***** Listed entries
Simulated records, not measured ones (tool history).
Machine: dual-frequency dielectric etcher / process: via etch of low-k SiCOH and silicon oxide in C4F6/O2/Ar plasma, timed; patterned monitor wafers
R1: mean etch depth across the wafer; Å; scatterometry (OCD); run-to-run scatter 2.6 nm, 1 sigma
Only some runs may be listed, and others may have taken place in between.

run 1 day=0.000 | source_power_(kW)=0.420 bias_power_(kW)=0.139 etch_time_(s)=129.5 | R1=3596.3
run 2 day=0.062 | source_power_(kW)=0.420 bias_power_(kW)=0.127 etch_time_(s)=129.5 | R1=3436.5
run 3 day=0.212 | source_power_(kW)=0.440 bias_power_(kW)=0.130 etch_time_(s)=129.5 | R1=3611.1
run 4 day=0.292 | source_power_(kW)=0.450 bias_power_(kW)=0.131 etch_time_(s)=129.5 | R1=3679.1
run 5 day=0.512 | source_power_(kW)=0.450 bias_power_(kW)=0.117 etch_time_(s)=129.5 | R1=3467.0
**********

Your task is to return the full listing exactly as it was given.

Simulated records, not measured ones (tool history).
Machine: dual-frequency dielectric etcher / process: via etch of low-k SiCOH and silicon oxide in C4F6/O2/Ar plasma, timed; patterned monitor wafers
R1: mean etch depth across the wafer; Å; scatterometry (OCD); run-to-run scatter 2.6 nm, 1 sigma
Only some runs may be listed, and others may have taken place in between.

run 1 day=0.000 | source_power_(kW)=0.420 bias_power_(kW)=0.139 etch_time_(s)=129.5 | R1=3596.3
run 2 day=0.062 | source_power_(kW)=0.420 bias_power_(kW)=0.127 etch_time_(s)=129.5 | R1=3436.5
run 3 day=0.212 | source_power_(kW)=0.440 bias_power_(kW)=0.130 etch_time_(s)=129.5 | R1=3611.1
run 4 day=0.292 | source_power_(kW)=0.450 bias_power_(kW)=0.131 etch_time_(s)=129.5 | R1=3679.1
run 5 day=0.512 | source_power_(kW)=0.450 bias_power_(kW)=0.117 etch_time_(s)=129.5 | R1=3467.0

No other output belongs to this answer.